▸ **DATA TO EXAMINE**:
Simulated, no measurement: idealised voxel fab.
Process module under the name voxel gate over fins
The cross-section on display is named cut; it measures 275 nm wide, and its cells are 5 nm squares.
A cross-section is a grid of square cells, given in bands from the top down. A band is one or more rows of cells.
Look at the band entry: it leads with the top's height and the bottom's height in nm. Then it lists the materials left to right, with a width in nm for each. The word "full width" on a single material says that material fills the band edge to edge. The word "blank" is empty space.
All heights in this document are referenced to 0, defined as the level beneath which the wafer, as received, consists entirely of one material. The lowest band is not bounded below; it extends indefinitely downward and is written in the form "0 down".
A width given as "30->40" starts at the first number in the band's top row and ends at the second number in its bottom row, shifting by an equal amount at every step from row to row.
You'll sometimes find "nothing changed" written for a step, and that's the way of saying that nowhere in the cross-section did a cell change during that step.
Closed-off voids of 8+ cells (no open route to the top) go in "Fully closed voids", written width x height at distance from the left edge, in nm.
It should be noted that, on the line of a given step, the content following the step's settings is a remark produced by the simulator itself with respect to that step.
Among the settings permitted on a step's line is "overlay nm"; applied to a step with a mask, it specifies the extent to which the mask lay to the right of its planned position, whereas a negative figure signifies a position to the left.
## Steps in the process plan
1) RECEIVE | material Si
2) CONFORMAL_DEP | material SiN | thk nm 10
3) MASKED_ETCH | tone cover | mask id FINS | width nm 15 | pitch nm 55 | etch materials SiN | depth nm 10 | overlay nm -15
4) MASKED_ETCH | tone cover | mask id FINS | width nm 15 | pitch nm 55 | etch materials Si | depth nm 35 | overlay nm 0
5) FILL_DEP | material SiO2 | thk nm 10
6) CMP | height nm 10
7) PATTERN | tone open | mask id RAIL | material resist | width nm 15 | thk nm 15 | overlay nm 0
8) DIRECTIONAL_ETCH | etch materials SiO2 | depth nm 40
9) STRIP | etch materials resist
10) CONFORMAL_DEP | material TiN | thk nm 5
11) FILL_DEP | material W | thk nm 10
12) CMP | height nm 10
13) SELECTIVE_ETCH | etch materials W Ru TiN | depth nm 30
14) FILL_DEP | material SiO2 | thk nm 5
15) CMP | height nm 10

▸ **TASK ITEM**: Extract exactly and only the lines above from the line containing "It should be" through the line containing "1) RECEIVE | material Si", both end lines included.

▸ **EXERCISE RESPONSE**:
It should be noted that, on the line of a given step, the content following the step's settings is a remark produced by the simulator itself with respect to that step.
Among the settings permitted on a step's line is "overlay nm"; applied to a step with a mask, it specifies the extent to which the mask lay to the right of its planned position, whereas a negative figure signifies a position to the left.
## Steps in the process plan
1) RECEIVE | material Si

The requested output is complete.